■ WORK ORDER
In the data that follows, find the line with "1 | CLEAN | chemistry SPM, 600 s (+)"; transcribe it, every later line up to the one with "2 | CLEAN |", and that line as well, exactly and with no others.

■ EXTRACTED MATERIAL
•••••
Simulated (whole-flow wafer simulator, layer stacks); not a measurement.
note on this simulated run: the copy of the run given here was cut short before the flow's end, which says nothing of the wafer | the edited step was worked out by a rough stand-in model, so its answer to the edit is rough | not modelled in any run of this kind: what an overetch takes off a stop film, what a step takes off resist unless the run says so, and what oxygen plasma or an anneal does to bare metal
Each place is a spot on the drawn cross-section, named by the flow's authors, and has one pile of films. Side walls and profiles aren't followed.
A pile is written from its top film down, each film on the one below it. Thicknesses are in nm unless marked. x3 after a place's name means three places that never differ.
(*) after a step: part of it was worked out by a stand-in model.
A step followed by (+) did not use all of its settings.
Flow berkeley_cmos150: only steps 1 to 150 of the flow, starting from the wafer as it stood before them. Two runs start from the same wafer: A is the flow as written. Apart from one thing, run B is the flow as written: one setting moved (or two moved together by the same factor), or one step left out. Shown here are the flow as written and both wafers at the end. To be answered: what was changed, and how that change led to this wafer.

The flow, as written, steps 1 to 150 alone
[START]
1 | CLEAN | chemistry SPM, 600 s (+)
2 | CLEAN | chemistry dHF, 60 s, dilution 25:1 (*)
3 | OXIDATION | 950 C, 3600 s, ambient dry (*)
•••••

■ TASK OUTPUT
1 | CLEAN | chemistry SPM, 600 s (+)
2 | CLEAN | chemistry dHF, 60 s, dilution 25:1 (*)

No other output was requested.